#### INPUT DATA
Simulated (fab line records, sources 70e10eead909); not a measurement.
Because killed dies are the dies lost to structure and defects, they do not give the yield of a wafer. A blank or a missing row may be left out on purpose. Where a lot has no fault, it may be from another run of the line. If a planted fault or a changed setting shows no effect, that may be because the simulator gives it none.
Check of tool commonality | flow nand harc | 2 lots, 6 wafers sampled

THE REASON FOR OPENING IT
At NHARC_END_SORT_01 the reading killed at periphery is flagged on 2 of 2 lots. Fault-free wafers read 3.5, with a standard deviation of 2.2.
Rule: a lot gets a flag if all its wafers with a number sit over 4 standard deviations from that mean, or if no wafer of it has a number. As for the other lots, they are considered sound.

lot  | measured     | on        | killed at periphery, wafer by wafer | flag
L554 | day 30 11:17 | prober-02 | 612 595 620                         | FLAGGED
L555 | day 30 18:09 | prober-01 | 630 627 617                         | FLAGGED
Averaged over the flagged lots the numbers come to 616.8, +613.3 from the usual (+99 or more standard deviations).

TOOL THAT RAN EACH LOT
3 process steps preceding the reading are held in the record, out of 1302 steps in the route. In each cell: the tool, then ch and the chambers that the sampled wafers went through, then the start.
########

> _WORK ORDER_
The answer should consist of every entry, repeated word for word.

> _WORKED SOLUTION_
Simulated (fab line records, sources 70e10eead909); not a measurement.
Because killed dies are the dies lost to structure and defects, they do not give the yield of a wafer. A blank or a missing row may be left out on purpose. Where a lot has no fault, it may be from another run of the line. If a planted fault or a changed setting shows no effect, that may be because the simulator gives it none.
Check of tool commonality | flow nand harc | 2 lots, 6 wafers sampled

THE REASON FOR OPENING IT
At NHARC_END_SORT_01 the reading killed at periphery is flagged on 2 of 2 lots. Fault-free wafers read 3.5, with a standard deviation of 2.2.
Rule: a lot gets a flag if all its wafers with a number sit over 4 standard deviations from that mean, or if no wafer of it has a number. As for the other lots, they are considered sound.

lot  | measured     | on        | killed at periphery, wafer by wafer | flag
L554 | day 30 11:17 | prober-02 | 612 595 620                         | FLAGGED
L555 | day 30 18:09 | prober-01 | 630 627 617                         | FLAGGED
Averaged over the flagged lots the numbers come to 616.8, +613.3 from the usual (+99 or more standard deviations).

TOOL THAT RAN EACH LOT
3 process steps preceding the reading are held in the record, out of 1302 steps in the route. In each cell: the tool, then ch and the chambers that the sampled wafers went through, then the start.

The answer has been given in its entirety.